BRIEF: Below is a block of entries; repeat exactly the lines starting at the line that contains "26.237 | 21.906 |" and ending at the line that contains "26.2 | 26.168 |", both included.

RECORD EXTRACTS:
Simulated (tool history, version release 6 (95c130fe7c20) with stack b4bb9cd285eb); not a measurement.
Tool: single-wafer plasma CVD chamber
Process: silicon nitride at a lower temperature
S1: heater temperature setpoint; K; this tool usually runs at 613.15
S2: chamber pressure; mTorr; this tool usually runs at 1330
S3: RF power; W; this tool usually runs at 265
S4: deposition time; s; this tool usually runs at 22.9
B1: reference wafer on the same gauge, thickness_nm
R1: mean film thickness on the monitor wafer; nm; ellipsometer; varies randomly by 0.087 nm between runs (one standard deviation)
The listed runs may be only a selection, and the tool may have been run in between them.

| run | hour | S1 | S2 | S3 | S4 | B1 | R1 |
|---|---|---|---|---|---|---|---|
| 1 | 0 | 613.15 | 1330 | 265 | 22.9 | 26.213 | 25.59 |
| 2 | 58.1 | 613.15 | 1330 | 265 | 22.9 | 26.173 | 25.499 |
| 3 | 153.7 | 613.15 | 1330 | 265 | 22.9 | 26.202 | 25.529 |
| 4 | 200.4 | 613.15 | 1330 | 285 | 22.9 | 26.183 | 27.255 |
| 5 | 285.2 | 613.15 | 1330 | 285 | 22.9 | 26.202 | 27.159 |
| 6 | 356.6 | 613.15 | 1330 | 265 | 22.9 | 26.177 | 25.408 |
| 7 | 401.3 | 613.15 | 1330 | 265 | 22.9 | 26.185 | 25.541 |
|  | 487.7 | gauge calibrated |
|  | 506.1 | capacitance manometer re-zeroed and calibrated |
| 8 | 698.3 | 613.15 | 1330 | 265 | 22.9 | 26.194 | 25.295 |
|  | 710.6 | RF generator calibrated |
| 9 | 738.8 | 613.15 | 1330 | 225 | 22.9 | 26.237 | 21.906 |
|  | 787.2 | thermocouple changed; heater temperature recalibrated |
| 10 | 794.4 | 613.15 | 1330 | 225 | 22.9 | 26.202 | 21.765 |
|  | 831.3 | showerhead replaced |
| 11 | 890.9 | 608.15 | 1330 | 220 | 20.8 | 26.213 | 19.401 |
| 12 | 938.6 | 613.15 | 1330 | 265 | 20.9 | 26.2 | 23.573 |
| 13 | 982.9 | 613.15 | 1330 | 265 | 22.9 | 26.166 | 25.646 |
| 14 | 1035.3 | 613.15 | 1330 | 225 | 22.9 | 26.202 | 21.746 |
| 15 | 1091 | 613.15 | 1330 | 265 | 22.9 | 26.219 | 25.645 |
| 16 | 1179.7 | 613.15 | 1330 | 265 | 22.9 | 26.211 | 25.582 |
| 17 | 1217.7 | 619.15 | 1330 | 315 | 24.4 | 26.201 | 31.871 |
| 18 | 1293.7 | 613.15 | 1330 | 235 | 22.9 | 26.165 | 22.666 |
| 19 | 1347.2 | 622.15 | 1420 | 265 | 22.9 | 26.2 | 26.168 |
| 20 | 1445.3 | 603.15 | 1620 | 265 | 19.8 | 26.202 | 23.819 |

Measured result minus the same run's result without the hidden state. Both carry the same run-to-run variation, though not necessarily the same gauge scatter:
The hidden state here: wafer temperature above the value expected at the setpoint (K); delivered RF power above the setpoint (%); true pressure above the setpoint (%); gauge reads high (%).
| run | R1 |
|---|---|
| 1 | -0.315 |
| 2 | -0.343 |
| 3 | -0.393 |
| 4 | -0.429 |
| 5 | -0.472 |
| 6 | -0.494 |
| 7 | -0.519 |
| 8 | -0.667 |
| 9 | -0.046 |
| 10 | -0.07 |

YOUR SOLUTION:
| 9 | 738.8 | 613.15 | 1330 | 225 | 22.9 | 26.237 | 21.906 |
|  | 787.2 | thermocouple changed; heater temperature recalibrated |
| 10 | 794.4 | 613.15 | 1330 | 225 | 22.9 | 26.202 | 21.765 |
|  | 831.3 | showerhead replaced |
| 11 | 890.9 | 608.15 | 1330 | 220 | 20.8 | 26.213 | 19.401 |
| 12 | 938.6 | 613.15 | 1330 | 265 | 20.9 | 26.2 | 23.573 |
| 13 | 982.9 | 613.15 | 1330 | 265 | 22.9 | 26.166 | 25.646 |
| 14 | 1035.3 | 613.15 | 1330 | 225 | 22.9 | 26.202 | 21.746 |
| 15 | 1091 | 613.15 | 1330 | 265 | 22.9 | 26.219 | 25.645 |
| 16 | 1179.7 | 613.15 | 1330 | 265 | 22.9 | 26.211 | 25.582 |
| 17 | 1217.7 | 619.15 | 1330 | 315 | 24.4 | 26.201 | 31.871 |
| 18 | 1293.7 | 613.15 | 1330 | 235 | 22.9 | 26.165 | 22.666 |
| 19 | 1347.2 | 622.15 | 1420 | 265 | 22.9 | 26.2 | 26.168 |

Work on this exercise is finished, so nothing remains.